ACTION ITEM →
Set down each line from the start of the material exactly, please, up to and including the one that contains "This SEM image".

***** ENTRIES SHOWN *****

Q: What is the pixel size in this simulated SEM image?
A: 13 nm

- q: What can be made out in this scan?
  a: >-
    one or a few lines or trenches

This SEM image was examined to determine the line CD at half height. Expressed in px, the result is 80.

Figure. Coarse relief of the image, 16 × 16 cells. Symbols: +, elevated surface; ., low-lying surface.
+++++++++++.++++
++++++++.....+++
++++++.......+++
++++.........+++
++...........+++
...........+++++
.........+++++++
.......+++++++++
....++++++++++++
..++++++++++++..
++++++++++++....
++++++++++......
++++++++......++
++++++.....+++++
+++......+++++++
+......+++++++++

*****

WORKED SOLUTION →
Q: What is the pixel size in this simulated SEM image?
A: 13 nm

- q: What can be made out in this scan?
  a: >-
    one or a few lines or trenches

This SEM image was examined to determine the line CD at half height. Expressed in px, the result is 80.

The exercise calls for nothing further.